_RECORD SET_

* * * * * * * * *

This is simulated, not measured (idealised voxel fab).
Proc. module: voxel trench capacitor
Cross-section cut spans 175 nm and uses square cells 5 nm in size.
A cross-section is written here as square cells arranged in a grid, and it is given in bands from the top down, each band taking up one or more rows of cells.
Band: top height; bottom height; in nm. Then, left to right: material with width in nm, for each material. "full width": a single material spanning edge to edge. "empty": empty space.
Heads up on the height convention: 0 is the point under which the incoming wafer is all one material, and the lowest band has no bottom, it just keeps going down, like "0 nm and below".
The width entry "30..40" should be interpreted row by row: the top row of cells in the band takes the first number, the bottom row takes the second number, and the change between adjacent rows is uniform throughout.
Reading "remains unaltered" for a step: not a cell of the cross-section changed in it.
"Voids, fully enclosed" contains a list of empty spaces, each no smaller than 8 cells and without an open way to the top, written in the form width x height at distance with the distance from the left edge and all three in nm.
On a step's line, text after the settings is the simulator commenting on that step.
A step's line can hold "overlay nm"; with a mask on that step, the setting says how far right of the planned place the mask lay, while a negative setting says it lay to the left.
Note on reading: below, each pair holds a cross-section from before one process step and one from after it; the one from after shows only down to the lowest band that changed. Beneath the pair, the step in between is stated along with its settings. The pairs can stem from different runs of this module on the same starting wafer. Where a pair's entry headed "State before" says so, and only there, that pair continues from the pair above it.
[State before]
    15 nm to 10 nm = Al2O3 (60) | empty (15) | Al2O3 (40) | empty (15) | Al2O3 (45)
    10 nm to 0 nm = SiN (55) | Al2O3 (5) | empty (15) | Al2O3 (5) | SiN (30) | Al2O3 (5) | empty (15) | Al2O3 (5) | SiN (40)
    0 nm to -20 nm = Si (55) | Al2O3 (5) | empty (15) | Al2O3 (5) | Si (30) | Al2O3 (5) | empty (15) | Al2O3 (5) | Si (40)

* * * * * * * * *

_WORK INSTRUCTION_
Can you repeat, word for word, every line above from the one containing "Proc. module: voxel trench capacitor" down to the one containing "changed in it.", including both?

_YOUR RESPONSE_
Proc. module: voxel trench capacitor
Cross-section cut spans 175 nm and uses square cells 5 nm in size.
A cross-section is written here as square cells arranged in a grid, and it is given in bands from the top down, each band taking up one or more rows of cells.
Band: top height; bottom height; in nm. Then, left to right: material with width in nm, for each material. "full width": a single material spanning edge to edge. "empty": empty space.
Heads up on the height convention: 0 is the point under which the incoming wafer is all one material, and the lowest band has no bottom, it just keeps going down, like "0 nm and below".
The width entry "30..40" should be interpreted row by row: the top row of cells in the band takes the first number, the bottom row takes the second number, and the change between adjacent rows is uniform throughout.
Reading "remains unaltered" for a step: not a cell of the cross-section changed in it.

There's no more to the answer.